WORK TASK: Print all of the data exactly as written.

[ENTRIES SHOWN]

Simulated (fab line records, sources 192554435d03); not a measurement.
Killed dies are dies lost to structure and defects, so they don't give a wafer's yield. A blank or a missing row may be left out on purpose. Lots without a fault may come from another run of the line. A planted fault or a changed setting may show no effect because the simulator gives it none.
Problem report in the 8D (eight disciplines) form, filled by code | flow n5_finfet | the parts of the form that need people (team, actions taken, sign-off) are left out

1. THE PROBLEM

[/ENTRIES SHOWN]

SOLUTION:
Simulated (fab line records, sources 192554435d03); not a measurement.
Killed dies are dies lost to structure and defects, so they don't give a wafer's yield. A blank or a missing row may be left out on purpose. Lots without a fault may come from another run of the line. A planted fault or a changed setting may show no effect because the simulator gives it none.
Problem report in the 8D (eight disciplines) form, filled by code | flow n5_finfet | the parts of the form that need people (team, actions taken, sign-off) are left out

1. THE PROBLEM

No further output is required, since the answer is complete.